- [Provided data]:
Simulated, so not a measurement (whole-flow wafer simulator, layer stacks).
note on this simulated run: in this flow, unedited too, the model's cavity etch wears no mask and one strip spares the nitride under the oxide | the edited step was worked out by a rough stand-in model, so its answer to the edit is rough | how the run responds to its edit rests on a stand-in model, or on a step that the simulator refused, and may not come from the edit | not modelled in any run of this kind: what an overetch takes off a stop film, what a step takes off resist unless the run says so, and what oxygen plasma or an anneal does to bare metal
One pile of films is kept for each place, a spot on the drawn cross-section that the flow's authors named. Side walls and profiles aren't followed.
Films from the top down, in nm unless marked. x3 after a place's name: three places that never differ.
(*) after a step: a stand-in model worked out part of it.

- [Required action]: Extract the full listing above without altering anything.

- [Response]:
Simulated, so not a measurement (whole-flow wafer simulator, layer stacks).
note on this simulated run: in this flow, unedited too, the model's cavity etch wears no mask and one strip spares the nitride under the oxide | the edited step was worked out by a rough stand-in model, so its answer to the edit is rough | how the run responds to its edit rests on a stand-in model, or on a step that the simulator refused, and may not come from the edit | not modelled in any run of this kind: what an overetch takes off a stop film, what a step takes off resist unless the run says so, and what oxygen plasma or an anneal does to bare metal
One pile of films is kept for each place, a spot on the drawn cross-section that the flow's authors named. Side walls and profiles aren't followed.
Films from the top down, in nm unless marked. x3 after a place's name: three places that never differ.
(*) after a step: a stand-in model worked out part of it.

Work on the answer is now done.